++++++

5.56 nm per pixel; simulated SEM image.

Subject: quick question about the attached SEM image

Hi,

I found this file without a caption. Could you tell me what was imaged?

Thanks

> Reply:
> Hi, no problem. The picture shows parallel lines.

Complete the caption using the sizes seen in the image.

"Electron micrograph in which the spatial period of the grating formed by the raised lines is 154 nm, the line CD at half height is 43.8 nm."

++++++

**Assignment**
Set down exactly the lines from the start of the records to the line with "Complete the caption". Include that line, and add nothing more.

**Your solution**
5.56 nm per pixel; simulated SEM image.

Subject: quick question about the attached SEM image

Hi,

I found this file without a caption. Could you tell me what was imaged?

Thanks

> Reply:
> Hi, no problem. The picture shows parallel lines.

Complete the caption using the sizes seen in the image.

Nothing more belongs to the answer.